◆ Assigned task:
Quote the listing below word for word, stopping after the line that contains "A cross-section in".

◆ Excerpted data:
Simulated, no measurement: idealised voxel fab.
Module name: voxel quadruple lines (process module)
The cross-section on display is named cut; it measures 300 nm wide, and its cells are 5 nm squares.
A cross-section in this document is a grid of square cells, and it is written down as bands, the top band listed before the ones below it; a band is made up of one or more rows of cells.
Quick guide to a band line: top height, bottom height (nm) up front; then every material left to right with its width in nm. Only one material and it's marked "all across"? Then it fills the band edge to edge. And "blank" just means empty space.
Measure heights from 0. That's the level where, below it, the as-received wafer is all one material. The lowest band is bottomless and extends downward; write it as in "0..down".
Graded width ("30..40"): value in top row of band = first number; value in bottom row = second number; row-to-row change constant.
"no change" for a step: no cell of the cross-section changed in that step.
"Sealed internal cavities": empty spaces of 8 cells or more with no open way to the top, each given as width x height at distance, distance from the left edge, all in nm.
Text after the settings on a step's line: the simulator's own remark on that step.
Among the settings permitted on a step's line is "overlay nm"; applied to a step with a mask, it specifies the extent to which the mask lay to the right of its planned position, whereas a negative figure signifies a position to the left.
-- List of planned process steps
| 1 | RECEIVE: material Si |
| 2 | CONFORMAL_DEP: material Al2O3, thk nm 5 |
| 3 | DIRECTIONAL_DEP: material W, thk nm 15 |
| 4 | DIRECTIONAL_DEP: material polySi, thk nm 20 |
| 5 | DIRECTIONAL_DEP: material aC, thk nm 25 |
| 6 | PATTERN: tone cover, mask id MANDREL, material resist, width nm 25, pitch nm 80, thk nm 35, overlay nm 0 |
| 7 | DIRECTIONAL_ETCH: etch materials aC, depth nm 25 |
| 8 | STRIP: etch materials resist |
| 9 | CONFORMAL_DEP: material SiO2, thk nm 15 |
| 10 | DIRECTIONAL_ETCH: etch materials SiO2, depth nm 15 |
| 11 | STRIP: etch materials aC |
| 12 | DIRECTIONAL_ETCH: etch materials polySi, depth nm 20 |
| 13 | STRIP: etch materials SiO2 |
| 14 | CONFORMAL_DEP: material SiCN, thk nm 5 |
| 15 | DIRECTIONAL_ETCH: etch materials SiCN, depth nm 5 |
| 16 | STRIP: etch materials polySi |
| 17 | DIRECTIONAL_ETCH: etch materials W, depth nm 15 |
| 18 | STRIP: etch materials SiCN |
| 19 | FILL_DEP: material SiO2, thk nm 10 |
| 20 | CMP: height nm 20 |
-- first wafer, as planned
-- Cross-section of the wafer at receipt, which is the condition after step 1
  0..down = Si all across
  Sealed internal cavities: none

◆ Written solution:
Simulated, no measurement: idealised voxel fab.
Module name: voxel quadruple lines (process module)
The cross-section on display is named cut; it measures 300 nm wide, and its cells are 5 nm squares.
A cross-section in this document is a grid of square cells, and it is written down as bands, the top band listed before the ones below it; a band is made up of one or more rows of cells.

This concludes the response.